**Required action**:
All lines from the first line of the material up to and including the line with "The figure presents" must be copied exactly, and no others.

**Dataset records**:
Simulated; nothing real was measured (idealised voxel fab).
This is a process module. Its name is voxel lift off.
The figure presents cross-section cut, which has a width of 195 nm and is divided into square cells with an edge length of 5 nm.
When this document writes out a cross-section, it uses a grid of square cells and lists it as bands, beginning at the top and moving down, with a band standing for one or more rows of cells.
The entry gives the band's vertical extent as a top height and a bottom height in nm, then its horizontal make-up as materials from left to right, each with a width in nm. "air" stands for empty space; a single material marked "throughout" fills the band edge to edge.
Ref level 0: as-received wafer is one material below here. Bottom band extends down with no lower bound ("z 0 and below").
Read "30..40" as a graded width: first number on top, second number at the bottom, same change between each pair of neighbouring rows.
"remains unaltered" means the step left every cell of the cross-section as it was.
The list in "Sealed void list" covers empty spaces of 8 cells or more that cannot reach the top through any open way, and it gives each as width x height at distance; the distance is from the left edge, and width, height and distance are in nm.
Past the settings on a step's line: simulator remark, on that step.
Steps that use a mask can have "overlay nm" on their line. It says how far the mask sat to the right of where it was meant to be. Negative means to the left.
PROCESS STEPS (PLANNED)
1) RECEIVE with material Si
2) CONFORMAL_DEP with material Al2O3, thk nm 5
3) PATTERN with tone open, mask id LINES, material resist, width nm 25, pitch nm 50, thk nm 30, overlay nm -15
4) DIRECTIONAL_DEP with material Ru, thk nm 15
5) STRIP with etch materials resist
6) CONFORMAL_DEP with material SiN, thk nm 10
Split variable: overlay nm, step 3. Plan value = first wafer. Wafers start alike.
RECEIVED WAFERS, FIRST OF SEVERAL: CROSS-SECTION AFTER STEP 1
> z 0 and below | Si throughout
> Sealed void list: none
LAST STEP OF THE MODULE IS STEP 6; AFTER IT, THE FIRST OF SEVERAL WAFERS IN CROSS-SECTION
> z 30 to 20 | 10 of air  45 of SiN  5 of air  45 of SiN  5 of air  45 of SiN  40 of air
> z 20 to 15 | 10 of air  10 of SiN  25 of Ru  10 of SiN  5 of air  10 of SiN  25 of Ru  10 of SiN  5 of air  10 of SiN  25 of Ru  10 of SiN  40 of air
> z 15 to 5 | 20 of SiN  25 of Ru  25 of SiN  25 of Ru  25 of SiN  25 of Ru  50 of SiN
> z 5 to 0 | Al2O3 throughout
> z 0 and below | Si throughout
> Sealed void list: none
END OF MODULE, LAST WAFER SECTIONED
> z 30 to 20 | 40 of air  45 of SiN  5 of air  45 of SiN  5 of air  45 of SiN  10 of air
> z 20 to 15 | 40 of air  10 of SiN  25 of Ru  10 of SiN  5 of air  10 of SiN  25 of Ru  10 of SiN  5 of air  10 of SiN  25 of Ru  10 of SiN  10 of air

**Task answer**:
Simulated; nothing real was measured (idealised voxel fab).
This is a process module. Its name is voxel lift off.
The figure presents cross-section cut, which has a width of 195 nm and is divided into square cells with an edge length of 5 nm.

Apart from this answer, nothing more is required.